Recorded information.
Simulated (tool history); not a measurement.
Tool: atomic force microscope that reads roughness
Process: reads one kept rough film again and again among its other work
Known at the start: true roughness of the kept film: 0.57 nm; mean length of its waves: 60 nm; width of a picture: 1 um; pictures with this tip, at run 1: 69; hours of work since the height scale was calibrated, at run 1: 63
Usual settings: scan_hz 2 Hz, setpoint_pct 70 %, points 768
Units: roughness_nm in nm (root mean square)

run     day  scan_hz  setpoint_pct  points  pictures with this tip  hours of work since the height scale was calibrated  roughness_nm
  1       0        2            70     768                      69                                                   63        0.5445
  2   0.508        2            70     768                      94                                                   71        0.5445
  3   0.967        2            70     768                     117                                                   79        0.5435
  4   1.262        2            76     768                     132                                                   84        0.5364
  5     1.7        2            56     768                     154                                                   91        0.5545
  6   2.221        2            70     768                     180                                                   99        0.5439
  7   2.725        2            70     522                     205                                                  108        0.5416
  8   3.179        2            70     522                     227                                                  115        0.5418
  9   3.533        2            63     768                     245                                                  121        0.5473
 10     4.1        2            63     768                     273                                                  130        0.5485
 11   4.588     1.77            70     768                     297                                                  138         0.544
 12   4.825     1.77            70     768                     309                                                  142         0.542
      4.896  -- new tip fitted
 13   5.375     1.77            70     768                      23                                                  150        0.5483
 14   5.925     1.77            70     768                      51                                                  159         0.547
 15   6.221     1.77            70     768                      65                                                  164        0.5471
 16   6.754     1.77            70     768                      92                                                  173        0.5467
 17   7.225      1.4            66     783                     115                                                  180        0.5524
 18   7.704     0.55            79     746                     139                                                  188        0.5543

Task item. Everything in the listing should be written out exactly.

Written reply.
Simulated (tool history); not a measurement.
Tool: atomic force microscope that reads roughness
Process: reads one kept rough film again and again among its other work
Known at the start: true roughness of the kept film: 0.57 nm; mean length of its waves: 60 nm; width of a picture: 1 um; pictures with this tip, at run 1: 69; hours of work since the height scale was calibrated, at run 1: 63
Usual settings: scan_hz 2 Hz, setpoint_pct 70 %, points 768
Units: roughness_nm in nm (root mean square)

run     day  scan_hz  setpoint_pct  points  pictures with this tip  hours of work since the height scale was calibrated  roughness_nm
  1       0        2            70     768                      69                                                   63        0.5445
  2   0.508        2            70     768                      94                                                   71        0.5445
  3   0.967        2            70     768                     117                                                   79        0.5435
  4   1.262        2            76     768                     132                                                   84        0.5364
  5     1.7        2            56     768                     154                                                   91        0.5545
  6   2.221        2            70     768                     180                                                   99        0.5439
  7   2.725        2            70     522                     205                                                  108        0.5416
  8   3.179        2            70     522                     227                                                  115        0.5418
  9   3.533        2            63     768                     245                                                  121        0.5473
 10     4.1        2            63     768                     273                                                  130        0.5485
 11   4.588     1.77            70     768                     297                                                  138         0.544
 12   4.825     1.77            70     768                     309                                                  142         0.542
      4.896  -- new tip fitted
 13   5.375     1.77            70     768                      23                                                  150        0.5483
 14   5.925     1.77            70     768                      51                                                  159         0.547
 15   6.221     1.77            70     768                      65                                                  164        0.5471
 16   6.754     1.77            70     768                      92                                                  173        0.5467
 17   7.225      1.4            66     783                     115                                                  180        0.5524
 18   7.704     0.55            79     746                     139                                                  188        0.5543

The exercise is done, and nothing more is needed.